RAW DATA:
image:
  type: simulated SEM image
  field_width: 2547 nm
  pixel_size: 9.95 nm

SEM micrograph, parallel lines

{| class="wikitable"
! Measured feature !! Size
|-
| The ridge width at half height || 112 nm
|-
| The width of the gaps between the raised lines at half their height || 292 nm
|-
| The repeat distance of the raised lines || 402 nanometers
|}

WORK REQUEST:
Each record is to be retyped exactly as it appears.

TASK SOLUTION:
image:
  type: simulated SEM image
  field_width: 2547 nm
  pixel_size: 9.95 nm

SEM micrograph, parallel lines

{| class="wikitable"
! Measured feature !! Size
|-
| The ridge width at half height || 112 nm
|-
| The width of the gaps between the raised lines at half their height || 292 nm
|-
| The repeat distance of the raised lines || 402 nanometers
|}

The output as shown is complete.